# Work order
When the line containing "L095.5 | can't" is reached, include it and end there; set down verbatim every line before it, starting at the top of the records.

# Data for analysis
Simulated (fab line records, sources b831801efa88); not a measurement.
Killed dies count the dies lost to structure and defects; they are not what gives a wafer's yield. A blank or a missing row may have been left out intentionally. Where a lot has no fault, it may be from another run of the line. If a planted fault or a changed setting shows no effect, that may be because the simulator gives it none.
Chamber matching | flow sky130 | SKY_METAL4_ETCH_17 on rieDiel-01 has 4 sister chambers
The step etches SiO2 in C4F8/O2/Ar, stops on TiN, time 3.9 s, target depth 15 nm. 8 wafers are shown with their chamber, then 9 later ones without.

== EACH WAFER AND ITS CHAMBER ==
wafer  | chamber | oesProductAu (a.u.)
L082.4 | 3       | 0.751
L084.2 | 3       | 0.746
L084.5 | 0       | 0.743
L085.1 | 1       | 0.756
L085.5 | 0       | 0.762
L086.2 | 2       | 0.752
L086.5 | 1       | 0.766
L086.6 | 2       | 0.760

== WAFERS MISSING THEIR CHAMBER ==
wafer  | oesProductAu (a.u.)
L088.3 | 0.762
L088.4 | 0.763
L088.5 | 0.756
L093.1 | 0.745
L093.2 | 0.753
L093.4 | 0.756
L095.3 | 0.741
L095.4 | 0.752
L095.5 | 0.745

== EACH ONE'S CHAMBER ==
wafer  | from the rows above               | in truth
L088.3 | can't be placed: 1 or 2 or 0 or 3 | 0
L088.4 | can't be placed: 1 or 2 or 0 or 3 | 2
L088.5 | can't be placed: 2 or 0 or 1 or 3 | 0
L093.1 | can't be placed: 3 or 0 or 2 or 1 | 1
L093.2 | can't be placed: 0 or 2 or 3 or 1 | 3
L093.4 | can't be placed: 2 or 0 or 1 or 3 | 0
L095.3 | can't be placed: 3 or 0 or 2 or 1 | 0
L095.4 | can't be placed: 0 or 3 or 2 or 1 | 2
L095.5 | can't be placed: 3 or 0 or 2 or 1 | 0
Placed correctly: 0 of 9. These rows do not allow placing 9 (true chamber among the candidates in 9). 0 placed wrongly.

# Response
Simulated (fab line records, sources b831801efa88); not a measurement.
Killed dies count the dies lost to structure and defects; they are not what gives a wafer's yield. A blank or a missing row may have been left out intentionally. Where a lot has no fault, it may be from another run of the line. If a planted fault or a changed setting shows no effect, that may be because the simulator gives it none.
Chamber matching | flow sky130 | SKY_METAL4_ETCH_17 on rieDiel-01 has 4 sister chambers
The step etches SiO2 in C4F8/O2/Ar, stops on TiN, time 3.9 s, target depth 15 nm. 8 wafers are shown with their chamber, then 9 later ones without.

== EACH WAFER AND ITS CHAMBER ==
wafer  | chamber | oesProductAu (a.u.)
L082.4 | 3       | 0.751
L084.2 | 3       | 0.746
L084.5 | 0       | 0.743
L085.1 | 1       | 0.756
L085.5 | 0       | 0.762
L086.2 | 2       | 0.752
L086.5 | 1       | 0.766
L086.6 | 2       | 0.760

== WAFERS MISSING THEIR CHAMBER ==
wafer  | oesProductAu (a.u.)
L088.3 | 0.762
L088.4 | 0.763
L088.5 | 0.756
L093.1 | 0.745
L093.2 | 0.753
L093.4 | 0.756
L095.3 | 0.741
L095.4 | 0.752
L095.5 | 0.745

== EACH ONE'S CHAMBER ==
wafer  | from the rows above               | in truth
L088.3 | can't be placed: 1 or 2 or 0 or 3 | 0
L088.4 | can't be placed: 1 or 2 or 0 or 3 | 2
L088.5 | can't be placed: 2 or 0 or 1 or 3 | 0
L093.1 | can't be placed: 3 or 0 or 2 or 1 | 1
L093.2 | can't be placed: 0 or 2 or 3 or 1 | 3
L093.4 | can't be placed: 2 or 0 or 1 or 3 | 0
L095.3 | can't be placed: 3 or 0 or 2 or 1 | 0
L095.4 | can't be placed: 0 or 3 or 2 or 1 | 2
L095.5 | can't be placed: 3 or 0 or 2 or 1 | 0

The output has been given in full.